▸ **Given information**
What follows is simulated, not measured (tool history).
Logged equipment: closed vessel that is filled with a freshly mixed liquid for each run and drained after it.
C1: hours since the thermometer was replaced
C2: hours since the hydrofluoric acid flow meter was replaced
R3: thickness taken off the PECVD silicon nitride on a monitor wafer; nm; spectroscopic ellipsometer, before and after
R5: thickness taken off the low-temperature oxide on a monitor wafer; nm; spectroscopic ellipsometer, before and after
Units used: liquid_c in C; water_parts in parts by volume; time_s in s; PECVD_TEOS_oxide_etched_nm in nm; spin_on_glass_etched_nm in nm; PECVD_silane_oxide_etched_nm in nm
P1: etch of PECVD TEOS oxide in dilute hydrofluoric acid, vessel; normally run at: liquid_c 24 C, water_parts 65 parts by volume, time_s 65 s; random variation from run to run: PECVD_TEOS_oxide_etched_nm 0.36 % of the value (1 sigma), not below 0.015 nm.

▸ **Brief**
Give back all of the data above without any alteration.

▸ **Task output**
What follows is simulated, not measured (tool history).
Logged equipment: closed vessel that is filled with a freshly mixed liquid for each run and drained after it.
C1: hours since the thermometer was replaced
C2: hours since the hydrofluoric acid flow meter was replaced
R3: thickness taken off the PECVD silicon nitride on a monitor wafer; nm; spectroscopic ellipsometer, before and after
R5: thickness taken off the low-temperature oxide on a monitor wafer; nm; spectroscopic ellipsometer, before and after
Units used: liquid_c in C; water_parts in parts by volume; time_s in s; PECVD_TEOS_oxide_etched_nm in nm; spin_on_glass_etched_nm in nm; PECVD_silane_oxide_etched_nm in nm
P1: etch of PECVD TEOS oxide in dilute hydrofluoric acid, vessel; normally run at: liquid_c 24 C, water_parts 65 parts by volume, time_s 65 s; random variation from run to run: PECVD_TEOS_oxide_etched_nm 0.36 % of the value (1 sigma), not below 0.015 nm.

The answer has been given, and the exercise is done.